Assignment
Each record must appear in your answer exactly as it does below.

___ Information provided ___

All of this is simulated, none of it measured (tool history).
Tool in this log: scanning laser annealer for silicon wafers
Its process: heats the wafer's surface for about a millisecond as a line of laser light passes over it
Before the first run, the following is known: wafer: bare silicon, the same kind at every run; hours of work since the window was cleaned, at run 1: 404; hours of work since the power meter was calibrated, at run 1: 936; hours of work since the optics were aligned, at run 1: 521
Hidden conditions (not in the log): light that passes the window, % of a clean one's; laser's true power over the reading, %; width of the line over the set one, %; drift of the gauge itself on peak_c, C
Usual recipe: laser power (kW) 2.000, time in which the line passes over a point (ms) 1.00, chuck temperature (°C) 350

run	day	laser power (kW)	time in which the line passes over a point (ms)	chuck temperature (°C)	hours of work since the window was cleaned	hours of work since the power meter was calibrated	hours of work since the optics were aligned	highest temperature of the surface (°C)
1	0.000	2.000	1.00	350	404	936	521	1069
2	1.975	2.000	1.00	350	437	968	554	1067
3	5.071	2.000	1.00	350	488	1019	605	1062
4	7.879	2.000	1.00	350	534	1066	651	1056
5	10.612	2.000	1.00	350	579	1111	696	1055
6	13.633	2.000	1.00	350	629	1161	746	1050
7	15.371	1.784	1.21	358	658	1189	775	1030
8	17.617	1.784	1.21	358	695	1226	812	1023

___

Response box
All of this is simulated, none of it measured (tool history).
Tool in this log: scanning laser annealer for silicon wafers
Its process: heats the wafer's surface for about a millisecond as a line of laser light passes over it
Before the first run, the following is known: wafer: bare silicon, the same kind at every run; hours of work since the window was cleaned, at run 1: 404; hours of work since the power meter was calibrated, at run 1: 936; hours of work since the optics were aligned, at run 1: 521
Hidden conditions (not in the log): light that passes the window, % of a clean one's; laser's true power over the reading, %; width of the line over the set one, %; drift of the gauge itself on peak_c, C
Usual recipe: laser power (kW) 2.000, time in which the line passes over a point (ms) 1.00, chuck temperature (°C) 350

run	day	laser power (kW)	time in which the line passes over a point (ms)	chuck temperature (°C)	hours of work since the window was cleaned	hours of work since the power meter was calibrated	hours of work since the optics were aligned	highest temperature of the surface (°C)
1	0.000	2.000	1.00	350	404	936	521	1069
2	1.975	2.000	1.00	350	437	968	554	1067
3	5.071	2.000	1.00	350	488	1019	605	1062
4	7.879	2.000	1.00	350	534	1066	651	1056
5	10.612	2.000	1.00	350	579	1111	696	1055
6	13.633	2.000	1.00	350	629	1161	746	1050
7	15.371	1.784	1.21	358	658	1189	775	1030
8	17.617	1.784	1.21	358	695	1226	812	1023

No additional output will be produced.